▶ **ACTION ITEM**
Please repeat, from the entries that follow, the lines from the one containing "4) PATTERN: tone" through the one containing "Module complete, cross-section." exactly, adding nothing.

▶ **STUDY MATERIAL**
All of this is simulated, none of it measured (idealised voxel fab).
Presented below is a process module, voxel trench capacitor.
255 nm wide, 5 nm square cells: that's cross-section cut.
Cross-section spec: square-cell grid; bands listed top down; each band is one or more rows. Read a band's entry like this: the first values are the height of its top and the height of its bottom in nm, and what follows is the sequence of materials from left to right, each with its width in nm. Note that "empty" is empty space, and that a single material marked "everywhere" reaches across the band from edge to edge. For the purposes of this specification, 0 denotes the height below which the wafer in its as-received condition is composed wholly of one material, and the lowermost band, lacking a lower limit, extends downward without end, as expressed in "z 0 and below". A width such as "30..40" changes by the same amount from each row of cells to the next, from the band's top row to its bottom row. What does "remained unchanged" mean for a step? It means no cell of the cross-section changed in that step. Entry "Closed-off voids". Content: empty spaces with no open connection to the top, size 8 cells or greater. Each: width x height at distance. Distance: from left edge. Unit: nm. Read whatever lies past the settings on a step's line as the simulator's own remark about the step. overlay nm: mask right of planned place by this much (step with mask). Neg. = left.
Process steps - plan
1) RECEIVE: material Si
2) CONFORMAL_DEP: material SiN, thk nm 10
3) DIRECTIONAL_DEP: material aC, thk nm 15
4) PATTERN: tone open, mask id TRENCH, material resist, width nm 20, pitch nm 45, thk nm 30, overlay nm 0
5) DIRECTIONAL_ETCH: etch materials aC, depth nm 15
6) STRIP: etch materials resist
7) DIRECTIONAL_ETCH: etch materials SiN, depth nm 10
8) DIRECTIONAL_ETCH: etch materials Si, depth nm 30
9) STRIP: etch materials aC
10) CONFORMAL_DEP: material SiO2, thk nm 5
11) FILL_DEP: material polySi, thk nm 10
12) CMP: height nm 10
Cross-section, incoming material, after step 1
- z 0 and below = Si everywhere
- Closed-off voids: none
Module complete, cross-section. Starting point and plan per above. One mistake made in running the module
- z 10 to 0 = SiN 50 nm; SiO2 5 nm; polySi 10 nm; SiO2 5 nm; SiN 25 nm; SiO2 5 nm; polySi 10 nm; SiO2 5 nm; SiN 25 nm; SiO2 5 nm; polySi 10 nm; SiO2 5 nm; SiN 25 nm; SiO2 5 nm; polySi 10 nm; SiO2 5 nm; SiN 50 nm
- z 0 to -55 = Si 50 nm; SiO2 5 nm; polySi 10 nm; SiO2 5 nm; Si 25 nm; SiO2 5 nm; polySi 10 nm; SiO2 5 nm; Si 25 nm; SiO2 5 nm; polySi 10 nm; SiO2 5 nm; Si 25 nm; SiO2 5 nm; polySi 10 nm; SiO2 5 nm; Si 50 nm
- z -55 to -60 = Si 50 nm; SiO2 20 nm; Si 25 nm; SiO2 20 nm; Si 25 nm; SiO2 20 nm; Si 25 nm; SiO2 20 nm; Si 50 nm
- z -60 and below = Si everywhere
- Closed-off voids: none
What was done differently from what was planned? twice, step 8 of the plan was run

▶ **WORKED SOLUTION**
4) PATTERN: tone open, mask id TRENCH, material resist, width nm 20, pitch nm 45, thk nm 30, overlay nm 0
5) DIRECTIONAL_ETCH: etch materials aC, depth nm 15
6) STRIP: etch materials resist
7) DIRECTIONAL_ETCH: etch materials SiN, depth nm 10
8) DIRECTIONAL_ETCH: etch materials Si, depth nm 30
9) STRIP: etch materials aC
10) CONFORMAL_DEP: material SiO2, thk nm 5
11) FILL_DEP: material polySi, thk nm 10
12) CMP: height nm 10
Cross-section, incoming material, after step 1
- z 0 and below = Si everywhere
- Closed-off voids: none
Module complete, cross-section. Starting point and plan per above. One mistake made in running the module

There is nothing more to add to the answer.